******************************

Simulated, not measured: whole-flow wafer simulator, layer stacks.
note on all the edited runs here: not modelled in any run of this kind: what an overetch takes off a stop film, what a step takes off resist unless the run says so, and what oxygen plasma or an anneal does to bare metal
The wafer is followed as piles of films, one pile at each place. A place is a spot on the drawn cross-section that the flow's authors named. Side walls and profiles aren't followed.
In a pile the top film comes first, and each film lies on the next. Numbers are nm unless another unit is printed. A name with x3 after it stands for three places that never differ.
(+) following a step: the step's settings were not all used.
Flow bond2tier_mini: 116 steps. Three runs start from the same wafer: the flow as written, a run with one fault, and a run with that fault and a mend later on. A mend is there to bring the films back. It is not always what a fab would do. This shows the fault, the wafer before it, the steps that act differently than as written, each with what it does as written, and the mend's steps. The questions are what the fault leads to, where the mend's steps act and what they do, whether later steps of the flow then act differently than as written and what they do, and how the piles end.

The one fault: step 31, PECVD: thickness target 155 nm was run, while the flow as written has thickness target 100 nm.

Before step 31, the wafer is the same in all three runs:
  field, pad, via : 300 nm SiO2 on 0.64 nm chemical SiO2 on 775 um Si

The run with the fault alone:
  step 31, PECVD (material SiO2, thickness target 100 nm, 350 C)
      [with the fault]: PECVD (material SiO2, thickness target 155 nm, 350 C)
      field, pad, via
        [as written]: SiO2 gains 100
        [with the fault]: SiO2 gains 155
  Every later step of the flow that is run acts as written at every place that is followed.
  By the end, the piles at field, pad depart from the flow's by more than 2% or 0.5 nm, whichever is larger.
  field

******************************

— Brief —
Restate word for word the lines in the material above from the one with "note on all" to the one with "(+) following a"; both of those lines count, and nothing else does.

— Written response —
note on all the edited runs here: not modelled in any run of this kind: what an overetch takes off a stop film, what a step takes off resist unless the run says so, and what oxygen plasma or an anneal does to bare metal
The wafer is followed as piles of films, one pile at each place. A place is a spot on the drawn cross-section that the flow's authors named. Side walls and profiles aren't followed.
In a pile the top film comes first, and each film lies on the next. Numbers are nm unless another unit is printed. A name with x3 after it stands for three places that never differ.
(+) following a step: the step's settings were not all used.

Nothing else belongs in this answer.